* [Assigned task] Every entry that follows should be output again, word for word.

* [Excerpted records]
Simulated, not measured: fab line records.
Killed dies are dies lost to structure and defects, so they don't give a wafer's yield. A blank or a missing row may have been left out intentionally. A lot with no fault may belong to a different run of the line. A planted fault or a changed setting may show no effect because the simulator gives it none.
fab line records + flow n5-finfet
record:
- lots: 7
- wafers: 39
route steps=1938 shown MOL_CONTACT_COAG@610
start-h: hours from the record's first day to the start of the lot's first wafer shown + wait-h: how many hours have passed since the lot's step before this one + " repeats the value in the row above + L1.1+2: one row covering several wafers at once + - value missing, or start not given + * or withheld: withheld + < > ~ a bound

* [Exercise solution]
Simulated, not measured: fab line records.
Killed dies are dies lost to structure and defects, so they don't give a wafer's yield. A blank or a missing row may have been left out intentionally. A lot with no fault may belong to a different run of the line. A planted fault or a changed setting may show no effect because the simulator gives it none.
fab line records + flow n5-finfet
record:
- lots: 7
- wafers: 39
route steps=1938 shown MOL_CONTACT_COAG@610
start-h: hours from the record's first day to the start of the lot's first wafer shown + wait-h: how many hours have passed since the lot's step before this one + " repeats the value in the row above + L1.1+2: one row covering several wafers at once + - value missing, or start not given + * or withheld: withheld + < > ~ a bound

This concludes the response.